Brief: For the entries below, print exactly the lines between the line holding "route steps=1159 shown" and the line holding "start-h: start of", inclusive, and nothing else.

Listed entries:
----------
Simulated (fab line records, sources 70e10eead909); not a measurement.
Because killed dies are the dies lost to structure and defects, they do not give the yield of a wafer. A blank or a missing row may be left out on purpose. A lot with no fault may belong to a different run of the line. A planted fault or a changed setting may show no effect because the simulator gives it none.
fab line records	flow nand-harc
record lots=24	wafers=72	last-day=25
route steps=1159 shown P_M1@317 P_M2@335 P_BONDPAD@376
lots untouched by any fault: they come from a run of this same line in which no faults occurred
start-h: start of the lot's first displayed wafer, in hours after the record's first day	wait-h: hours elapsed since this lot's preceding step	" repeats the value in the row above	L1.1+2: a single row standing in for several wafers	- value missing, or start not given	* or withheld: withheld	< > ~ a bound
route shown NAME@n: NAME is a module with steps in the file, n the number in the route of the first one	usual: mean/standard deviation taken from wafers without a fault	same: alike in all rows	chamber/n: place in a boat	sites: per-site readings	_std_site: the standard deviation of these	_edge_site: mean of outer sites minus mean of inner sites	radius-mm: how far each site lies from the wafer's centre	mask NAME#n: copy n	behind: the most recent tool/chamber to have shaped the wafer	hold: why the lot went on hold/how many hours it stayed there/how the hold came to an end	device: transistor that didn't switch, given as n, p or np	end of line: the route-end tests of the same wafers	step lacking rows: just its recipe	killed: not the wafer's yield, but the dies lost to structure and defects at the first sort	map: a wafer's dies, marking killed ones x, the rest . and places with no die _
----------

Task output:
route steps=1159 shown P_M1@317 P_M2@335 P_BONDPAD@376
lots untouched by any fault: they come from a run of this same line in which no faults occurred
start-h: start of the lot's first displayed wafer, in hours after the record's first day	wait-h: hours elapsed since this lot's preceding step	" repeats the value in the row above	L1.1+2: a single row standing in for several wafers	- value missing, or start not given	* or withheld: withheld	< > ~ a bound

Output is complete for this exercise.